▸ ASSIGNED TASK: Counting the line with "13 | CLEAN |" as the last one, copy out the lines of the data exactly from the first onward.

▸ INFORMATION:
--*--

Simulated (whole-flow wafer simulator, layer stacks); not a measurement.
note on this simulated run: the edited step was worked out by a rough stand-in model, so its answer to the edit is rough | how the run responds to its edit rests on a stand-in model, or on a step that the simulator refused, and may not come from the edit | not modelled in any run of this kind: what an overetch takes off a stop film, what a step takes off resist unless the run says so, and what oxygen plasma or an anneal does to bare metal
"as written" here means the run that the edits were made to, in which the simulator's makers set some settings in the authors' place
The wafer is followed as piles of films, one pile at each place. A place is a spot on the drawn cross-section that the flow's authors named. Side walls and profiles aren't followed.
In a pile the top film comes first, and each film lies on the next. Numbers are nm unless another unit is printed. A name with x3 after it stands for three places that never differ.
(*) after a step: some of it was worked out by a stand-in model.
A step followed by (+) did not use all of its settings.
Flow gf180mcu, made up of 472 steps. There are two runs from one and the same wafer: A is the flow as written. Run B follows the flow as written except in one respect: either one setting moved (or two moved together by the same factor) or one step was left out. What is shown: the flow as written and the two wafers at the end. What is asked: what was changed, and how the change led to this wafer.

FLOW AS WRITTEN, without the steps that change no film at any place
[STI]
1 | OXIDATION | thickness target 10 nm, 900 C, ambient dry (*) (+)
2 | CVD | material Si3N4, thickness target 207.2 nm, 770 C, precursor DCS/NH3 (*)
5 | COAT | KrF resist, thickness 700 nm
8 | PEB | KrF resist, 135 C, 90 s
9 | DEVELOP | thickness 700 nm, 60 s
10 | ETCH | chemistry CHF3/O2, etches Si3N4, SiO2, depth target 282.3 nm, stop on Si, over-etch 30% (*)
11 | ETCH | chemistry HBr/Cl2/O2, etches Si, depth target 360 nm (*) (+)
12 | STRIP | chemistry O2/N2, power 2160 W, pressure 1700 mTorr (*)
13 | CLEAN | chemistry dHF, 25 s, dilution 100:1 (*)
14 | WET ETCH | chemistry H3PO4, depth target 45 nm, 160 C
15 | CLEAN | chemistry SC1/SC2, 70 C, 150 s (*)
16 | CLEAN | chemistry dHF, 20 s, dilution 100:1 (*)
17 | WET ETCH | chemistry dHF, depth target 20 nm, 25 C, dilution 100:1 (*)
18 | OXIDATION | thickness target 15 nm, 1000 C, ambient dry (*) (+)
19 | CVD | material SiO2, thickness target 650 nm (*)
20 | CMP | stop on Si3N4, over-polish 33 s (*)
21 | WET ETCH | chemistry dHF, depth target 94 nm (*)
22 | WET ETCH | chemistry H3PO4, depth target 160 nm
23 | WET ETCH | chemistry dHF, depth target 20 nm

--*--

▸ WORKED SOLUTION:
Simulated (whole-flow wafer simulator, layer stacks); not a measurement.
note on this simulated run: the edited step was worked out by a rough stand-in model, so its answer to the edit is rough | how the run responds to its edit rests on a stand-in model, or on a step that the simulator refused, and may not come from the edit | not modelled in any run of this kind: what an overetch takes off a stop film, what a step takes off resist unless the run says so, and what oxygen plasma or an anneal does to bare metal
"as written" here means the run that the edits were made to, in which the simulator's makers set some settings in the authors' place
The wafer is followed as piles of films, one pile at each place. A place is a spot on the drawn cross-section that the flow's authors named. Side walls and profiles aren't followed.
In a pile the top film comes first, and each film lies on the next. Numbers are nm unless another unit is printed. A name with x3 after it stands for three places that never differ.
(*) after a step: some of it was worked out by a stand-in model.
A step followed by (+) did not use all of its settings.
Flow gf180mcu, made up of 472 steps. There are two runs from one and the same wafer: A is the flow as written. Run B follows the flow as written except in one respect: either one setting moved (or two moved together by the same factor) or one step was left out. What is shown: the flow as written and the two wafers at the end. What is asked: what was changed, and how the change led to this wafer.

FLOW AS WRITTEN, without the steps that change no film at any place
[STI]
1 | OXIDATION | thickness target 10 nm, 900 C, ambient dry (*) (+)
2 | CVD | material Si3N4, thickness target 207.2 nm, 770 C, precursor DCS/NH3 (*)
5 | COAT | KrF resist, thickness 700 nm
8 | PEB | KrF resist, 135 C, 90 s
9 | DEVELOP | thickness 700 nm, 60 s
10 | ETCH | chemistry CHF3/O2, etches Si3N4, SiO2, depth target 282.3 nm, stop on Si, over-etch 30% (*)
11 | ETCH | chemistry HBr/Cl2/O2, etches Si, depth target 360 nm (*) (+)
12 | STRIP | chemistry O2/N2, power 2160 W, pressure 1700 mTorr (*)
13 | CLEAN | chemistry dHF, 25 s, dilution 100:1 (*)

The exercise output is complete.